ACTIVITY> In the answer, each line of the listing should appear again unchanged.

DATASET RECORDS>
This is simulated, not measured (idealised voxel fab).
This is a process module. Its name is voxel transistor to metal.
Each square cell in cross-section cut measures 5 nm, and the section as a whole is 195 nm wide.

YOUR RESPONSE>
This is simulated, not measured (idealised voxel fab).
This is a process module. Its name is voxel transistor to metal.
Each square cell in cross-section cut measures 5 nm, and the section as a whole is 195 nm wide.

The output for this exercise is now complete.